Please quote exactly the opening lines of the data, from the first line to the one where "lots that met" appears.

— Data records —
▽

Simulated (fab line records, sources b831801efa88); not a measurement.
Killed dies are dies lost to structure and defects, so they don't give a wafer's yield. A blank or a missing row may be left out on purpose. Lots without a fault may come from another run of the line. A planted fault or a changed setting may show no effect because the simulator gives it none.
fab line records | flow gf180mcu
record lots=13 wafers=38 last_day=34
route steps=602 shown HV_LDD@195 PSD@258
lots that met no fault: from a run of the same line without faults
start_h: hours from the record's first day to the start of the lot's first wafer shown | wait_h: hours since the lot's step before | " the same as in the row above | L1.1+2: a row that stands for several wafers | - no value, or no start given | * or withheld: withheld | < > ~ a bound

△

— Task output —
Simulated (fab line records, sources b831801efa88); not a measurement.
Killed dies are dies lost to structure and defects, so they don't give a wafer's yield. A blank or a missing row may be left out on purpose. Lots without a fault may come from another run of the line. A planted fault or a changed setting may show no effect because the simulator gives it none.
fab line records | flow gf180mcu
record lots=13 wafers=38 last_day=34
route steps=602 shown HV_LDD@195 PSD@258
lots that met no fault: from a run of the same line without faults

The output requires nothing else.